#### WORK ITEM:
For each record that follows, write out an identical copy.

#### DATA FOR ANALYSIS:
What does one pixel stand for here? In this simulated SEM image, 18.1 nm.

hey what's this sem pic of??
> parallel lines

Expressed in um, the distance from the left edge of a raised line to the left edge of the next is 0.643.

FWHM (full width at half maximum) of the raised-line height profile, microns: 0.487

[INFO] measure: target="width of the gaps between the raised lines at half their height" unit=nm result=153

#### RESPONSE:
What does one pixel stand for here? In this simulated SEM image, 18.1 nm.

hey what's this sem pic of??
> parallel lines

Expressed in um, the distance from the left edge of a raised line to the left edge of the next is 0.643.

FWHM (full width at half maximum) of the raised-line height profile, microns: 0.487

[INFO] measure: target="width of the gaps between the raised lines at half their height" unit=nm result=153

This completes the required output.